*** Opening Listed records ***

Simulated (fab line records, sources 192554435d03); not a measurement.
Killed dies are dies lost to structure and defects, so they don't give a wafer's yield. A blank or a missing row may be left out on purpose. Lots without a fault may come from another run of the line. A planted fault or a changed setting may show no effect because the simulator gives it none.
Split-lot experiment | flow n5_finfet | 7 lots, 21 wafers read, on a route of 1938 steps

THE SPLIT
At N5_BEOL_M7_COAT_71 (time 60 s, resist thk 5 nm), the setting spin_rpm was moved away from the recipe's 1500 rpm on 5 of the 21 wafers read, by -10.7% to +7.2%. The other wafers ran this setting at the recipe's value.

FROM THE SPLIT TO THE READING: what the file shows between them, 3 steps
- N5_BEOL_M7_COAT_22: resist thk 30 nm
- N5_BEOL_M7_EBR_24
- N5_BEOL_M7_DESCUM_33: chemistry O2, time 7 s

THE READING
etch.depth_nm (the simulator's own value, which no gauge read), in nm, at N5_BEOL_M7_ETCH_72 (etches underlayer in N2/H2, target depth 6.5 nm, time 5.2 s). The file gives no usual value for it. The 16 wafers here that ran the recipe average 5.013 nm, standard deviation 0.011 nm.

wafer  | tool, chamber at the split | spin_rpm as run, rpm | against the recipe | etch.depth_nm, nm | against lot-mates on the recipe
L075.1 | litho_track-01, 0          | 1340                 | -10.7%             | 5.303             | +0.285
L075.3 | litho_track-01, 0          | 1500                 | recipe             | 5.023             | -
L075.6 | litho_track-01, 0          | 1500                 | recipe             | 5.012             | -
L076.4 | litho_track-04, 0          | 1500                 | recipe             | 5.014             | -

*** Closing Listed records ***

■ Assigned task ■
Your task is to restate, word for word, only those lines above that fall between the line holding "on the recipe" and the line holding "L075.3 | litho_track-01, 0", inclusive.

■ Answer box ■
wafer  | tool, chamber at the split | spin_rpm as run, rpm | against the recipe | etch.depth_nm, nm | against lot-mates on the recipe
L075.1 | litho_track-01, 0          | 1340                 | -10.7%             | 5.303             | +0.285
L075.3 | litho_track-01, 0          | 1500                 | recipe             | 5.023             | -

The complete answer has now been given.